Exercise: Line by line, copy all of the data exactly.

Extracted data:
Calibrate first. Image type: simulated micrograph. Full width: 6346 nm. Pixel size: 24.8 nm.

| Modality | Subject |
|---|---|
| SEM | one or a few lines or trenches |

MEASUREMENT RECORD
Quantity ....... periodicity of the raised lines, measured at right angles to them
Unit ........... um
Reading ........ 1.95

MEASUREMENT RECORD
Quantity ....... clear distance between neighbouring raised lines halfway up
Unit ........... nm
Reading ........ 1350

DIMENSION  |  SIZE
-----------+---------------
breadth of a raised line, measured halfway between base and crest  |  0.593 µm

Task response:
Calibrate first. Image type: simulated micrograph. Full width: 6346 nm. Pixel size: 24.8 nm.

| Modality | Subject |
|---|---|
| SEM | one or a few lines or trenches |

MEASUREMENT RECORD
Quantity ....... periodicity of the raised lines, measured at right angles to them
Unit ........... um
Reading ........ 1.95

MEASUREMENT RECORD
Quantity ....... clear distance between neighbouring raised lines halfway up
Unit ........... nm
Reading ........ 1350

DIMENSION  |  SIZE
-----------+---------------
breadth of a raised line, measured halfway between base and crest  |  0.593 µm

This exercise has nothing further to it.